## DATASET EXTRACT

---------------

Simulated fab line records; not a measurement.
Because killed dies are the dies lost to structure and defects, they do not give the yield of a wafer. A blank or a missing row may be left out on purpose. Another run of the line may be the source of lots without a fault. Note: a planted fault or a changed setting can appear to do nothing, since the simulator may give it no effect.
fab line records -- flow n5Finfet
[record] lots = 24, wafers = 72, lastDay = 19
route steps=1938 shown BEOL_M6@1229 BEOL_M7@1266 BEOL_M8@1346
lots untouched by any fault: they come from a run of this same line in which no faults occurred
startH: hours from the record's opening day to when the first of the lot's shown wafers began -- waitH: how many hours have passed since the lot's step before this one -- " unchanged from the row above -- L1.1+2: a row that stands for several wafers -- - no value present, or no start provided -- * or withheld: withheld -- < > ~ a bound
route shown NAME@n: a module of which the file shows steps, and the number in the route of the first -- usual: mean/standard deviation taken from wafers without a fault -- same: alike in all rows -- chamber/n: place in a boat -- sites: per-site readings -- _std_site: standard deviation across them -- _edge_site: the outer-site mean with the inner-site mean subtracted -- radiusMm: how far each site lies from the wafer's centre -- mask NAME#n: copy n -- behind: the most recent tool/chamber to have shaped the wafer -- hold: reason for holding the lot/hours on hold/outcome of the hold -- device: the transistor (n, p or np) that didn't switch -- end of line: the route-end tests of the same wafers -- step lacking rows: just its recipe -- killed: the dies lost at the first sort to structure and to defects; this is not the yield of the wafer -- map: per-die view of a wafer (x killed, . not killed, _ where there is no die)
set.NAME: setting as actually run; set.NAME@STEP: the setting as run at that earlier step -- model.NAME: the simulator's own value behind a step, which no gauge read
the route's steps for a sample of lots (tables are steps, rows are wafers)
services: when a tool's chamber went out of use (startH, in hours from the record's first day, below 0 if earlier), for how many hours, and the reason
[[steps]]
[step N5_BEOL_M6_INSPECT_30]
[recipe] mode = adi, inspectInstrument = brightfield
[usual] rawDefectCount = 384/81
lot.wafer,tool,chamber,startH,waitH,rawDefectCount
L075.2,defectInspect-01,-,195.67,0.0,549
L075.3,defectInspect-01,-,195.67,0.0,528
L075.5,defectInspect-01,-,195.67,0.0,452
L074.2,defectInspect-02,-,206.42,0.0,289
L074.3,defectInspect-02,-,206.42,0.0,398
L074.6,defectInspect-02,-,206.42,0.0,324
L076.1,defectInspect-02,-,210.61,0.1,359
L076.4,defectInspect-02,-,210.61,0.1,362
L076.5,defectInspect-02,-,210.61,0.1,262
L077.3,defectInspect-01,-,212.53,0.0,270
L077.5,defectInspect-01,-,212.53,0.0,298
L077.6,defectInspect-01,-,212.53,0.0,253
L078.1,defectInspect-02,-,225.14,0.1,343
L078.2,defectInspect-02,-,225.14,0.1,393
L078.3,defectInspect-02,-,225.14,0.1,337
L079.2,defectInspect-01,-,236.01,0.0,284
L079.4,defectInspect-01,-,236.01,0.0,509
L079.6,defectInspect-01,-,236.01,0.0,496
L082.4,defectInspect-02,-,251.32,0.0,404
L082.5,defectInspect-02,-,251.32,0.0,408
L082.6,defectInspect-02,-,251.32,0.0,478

---------------

From the first line of the records to the line containing "route steps=1938 shown", inclusive, transcribe everything exactly and leave out the rest.

Simulated fab line records; not a measurement.
Because killed dies are the dies lost to structure and defects, they do not give the yield of a wafer. A blank or a missing row may be left out on purpose. Another run of the line may be the source of lots without a fault. Note: a planted fault or a changed setting can appear to do nothing, since the simulator may give it no effect.
fab line records -- flow n5Finfet
[record] lots = 24, wafers = 72, lastDay = 19
route steps=1938 shown BEOL_M6@1229 BEOL_M7@1266 BEOL_M8@1346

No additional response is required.